WORK REQUEST: Write out all of the entries exactly, please.

╭──

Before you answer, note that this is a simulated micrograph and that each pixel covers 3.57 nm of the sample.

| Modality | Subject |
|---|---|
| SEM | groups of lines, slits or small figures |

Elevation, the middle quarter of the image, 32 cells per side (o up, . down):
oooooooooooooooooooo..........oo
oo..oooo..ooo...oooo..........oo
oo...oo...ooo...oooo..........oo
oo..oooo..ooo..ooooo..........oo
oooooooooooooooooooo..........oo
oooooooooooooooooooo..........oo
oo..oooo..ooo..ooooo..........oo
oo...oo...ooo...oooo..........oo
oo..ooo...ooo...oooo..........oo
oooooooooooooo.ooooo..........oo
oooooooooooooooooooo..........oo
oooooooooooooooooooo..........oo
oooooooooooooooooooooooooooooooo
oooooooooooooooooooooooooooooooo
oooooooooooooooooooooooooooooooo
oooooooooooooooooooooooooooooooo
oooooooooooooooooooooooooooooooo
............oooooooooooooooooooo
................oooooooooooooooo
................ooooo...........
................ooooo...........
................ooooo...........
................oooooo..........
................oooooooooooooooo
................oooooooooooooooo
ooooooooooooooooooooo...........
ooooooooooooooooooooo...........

╰──

EXERCISE RESPONSE:
Before you answer, note that this is a simulated micrograph and that each pixel covers 3.57 nm of the sample.

| Modality | Subject |
|---|---|
| SEM | groups of lines, slits or small figures |

Elevation, the middle quarter of the image, 32 cells per side (o up, . down):
oooooooooooooooooooo..........oo
oo..oooo..ooo...oooo..........oo
oo...oo...ooo...oooo..........oo
oo..oooo..ooo..ooooo..........oo
oooooooooooooooooooo..........oo
oooooooooooooooooooo..........oo
oo..oooo..ooo..ooooo..........oo
oo...oo...ooo...oooo..........oo
oo..ooo...ooo...oooo..........oo
oooooooooooooo.ooooo..........oo
oooooooooooooooooooo..........oo
oooooooooooooooooooo..........oo
oooooooooooooooooooooooooooooooo
oooooooooooooooooooooooooooooooo
oooooooooooooooooooooooooooooooo
oooooooooooooooooooooooooooooooo
oooooooooooooooooooooooooooooooo
............oooooooooooooooooooo
................oooooooooooooooo
................ooooo...........
................ooooo...........
................ooooo...........
................oooooo..........
................oooooooooooooooo
................oooooooooooooooo
ooooooooooooooooooooo...........
ooooooooooooooooooooo...........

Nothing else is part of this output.